○ ○ ○ ○ ○ ○ ○

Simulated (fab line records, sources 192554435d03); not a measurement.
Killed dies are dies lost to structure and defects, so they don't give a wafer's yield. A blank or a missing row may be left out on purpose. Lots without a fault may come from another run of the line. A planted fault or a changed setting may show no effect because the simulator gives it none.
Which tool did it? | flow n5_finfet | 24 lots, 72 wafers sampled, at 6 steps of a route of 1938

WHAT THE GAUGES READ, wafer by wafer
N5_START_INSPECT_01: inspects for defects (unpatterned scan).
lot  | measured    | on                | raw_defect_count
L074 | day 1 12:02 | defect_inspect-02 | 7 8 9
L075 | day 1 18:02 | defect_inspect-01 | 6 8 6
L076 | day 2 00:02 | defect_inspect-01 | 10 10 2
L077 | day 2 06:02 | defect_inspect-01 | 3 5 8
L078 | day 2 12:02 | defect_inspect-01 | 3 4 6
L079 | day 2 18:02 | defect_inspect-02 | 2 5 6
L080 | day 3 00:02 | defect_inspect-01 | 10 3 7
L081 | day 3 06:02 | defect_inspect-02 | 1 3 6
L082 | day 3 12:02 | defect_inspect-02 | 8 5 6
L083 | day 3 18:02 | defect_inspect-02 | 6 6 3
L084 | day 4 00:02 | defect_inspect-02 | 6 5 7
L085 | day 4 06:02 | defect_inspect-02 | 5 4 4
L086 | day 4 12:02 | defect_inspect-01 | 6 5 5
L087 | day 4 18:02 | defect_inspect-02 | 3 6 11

○ ○ ○ ○ ○ ○ ○

Your reply must repeat the entries above exactly and in full.

**Worked solution:**
Simulated (fab line records, sources 192554435d03); not a measurement.
Killed dies are dies lost to structure and defects, so they don't give a wafer's yield. A blank or a missing row may be left out on purpose. Lots without a fault may come from another run of the line. A planted fault or a changed setting may show no effect because the simulator gives it none.
Which tool did it? | flow n5_finfet | 24 lots, 72 wafers sampled, at 6 steps of a route of 1938

WHAT THE GAUGES READ, wafer by wafer
N5_START_INSPECT_01: inspects for defects (unpatterned scan).
lot  | measured    | on                | raw_defect_count
L074 | day 1 12:02 | defect_inspect-02 | 7 8 9
L075 | day 1 18:02 | defect_inspect-01 | 6 8 6
L076 | day 2 00:02 | defect_inspect-01 | 10 10 2
L077 | day 2 06:02 | defect_inspect-01 | 3 5 8
L078 | day 2 12:02 | defect_inspect-01 | 3 4 6
L079 | day 2 18:02 | defect_inspect-02 | 2 5 6
L080 | day 3 00:02 | defect_inspect-01 | 10 3 7
L081 | day 3 06:02 | defect_inspect-02 | 1 3 6
L082 | day 3 12:02 | defect_inspect-02 | 8 5 6
L083 | day 3 18:02 | defect_inspect-02 | 6 6 3
L084 | day 4 00:02 | defect_inspect-02 | 6 5 7
L085 | day 4 06:02 | defect_inspect-02 | 5 4 4
L086 | day 4 12:02 | defect_inspect-01 | 6 5 5
L087 | day 4 18:02 | defect_inspect-02 | 3 6 11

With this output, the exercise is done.